Work task
The expected output is the first line of the data below and every line after it, up to and including the line containing "wafer=L076.2; tool, chamber", each reproduced exactly.

Data
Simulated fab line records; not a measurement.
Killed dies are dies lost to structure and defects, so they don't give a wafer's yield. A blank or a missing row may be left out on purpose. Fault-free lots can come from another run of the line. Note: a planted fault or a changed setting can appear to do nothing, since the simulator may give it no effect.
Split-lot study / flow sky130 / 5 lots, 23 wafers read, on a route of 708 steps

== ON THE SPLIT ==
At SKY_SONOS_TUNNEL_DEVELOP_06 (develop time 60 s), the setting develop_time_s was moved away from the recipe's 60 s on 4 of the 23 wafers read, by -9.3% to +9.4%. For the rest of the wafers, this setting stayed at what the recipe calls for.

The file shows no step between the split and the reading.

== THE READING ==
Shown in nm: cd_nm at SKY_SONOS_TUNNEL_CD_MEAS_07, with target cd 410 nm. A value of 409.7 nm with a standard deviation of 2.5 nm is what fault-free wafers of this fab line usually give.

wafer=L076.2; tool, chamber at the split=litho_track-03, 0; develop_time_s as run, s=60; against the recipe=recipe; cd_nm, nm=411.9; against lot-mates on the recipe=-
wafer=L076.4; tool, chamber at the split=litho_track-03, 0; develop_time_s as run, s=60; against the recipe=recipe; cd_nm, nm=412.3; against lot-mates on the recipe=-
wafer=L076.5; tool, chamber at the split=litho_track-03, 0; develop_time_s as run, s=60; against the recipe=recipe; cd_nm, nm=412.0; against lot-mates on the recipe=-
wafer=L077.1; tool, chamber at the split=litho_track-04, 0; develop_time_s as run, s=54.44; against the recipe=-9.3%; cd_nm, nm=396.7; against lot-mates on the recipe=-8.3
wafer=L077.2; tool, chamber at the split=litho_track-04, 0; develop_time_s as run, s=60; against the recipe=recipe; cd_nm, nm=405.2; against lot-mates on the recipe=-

Response
Simulated fab line records; not a measurement.
Killed dies are dies lost to structure and defects, so they don't give a wafer's yield. A blank or a missing row may be left out on purpose. Fault-free lots can come from another run of the line. Note: a planted fault or a changed setting can appear to do nothing, since the simulator may give it no effect.
Split-lot study / flow sky130 / 5 lots, 23 wafers read, on a route of 708 steps

== ON THE SPLIT ==
At SKY_SONOS_TUNNEL_DEVELOP_06 (develop time 60 s), the setting develop_time_s was moved away from the recipe's 60 s on 4 of the 23 wafers read, by -9.3% to +9.4%. For the rest of the wafers, this setting stayed at what the recipe calls for.

The file shows no step between the split and the reading.

== THE READING ==
Shown in nm: cd_nm at SKY_SONOS_TUNNEL_CD_MEAS_07, with target cd 410 nm. A value of 409.7 nm with a standard deviation of 2.5 nm is what fault-free wafers of this fab line usually give.

wafer=L076.2; tool, chamber at the split=litho_track-03, 0; develop_time_s as run, s=60; against the recipe=recipe; cd_nm, nm=411.9; against lot-mates on the recipe=-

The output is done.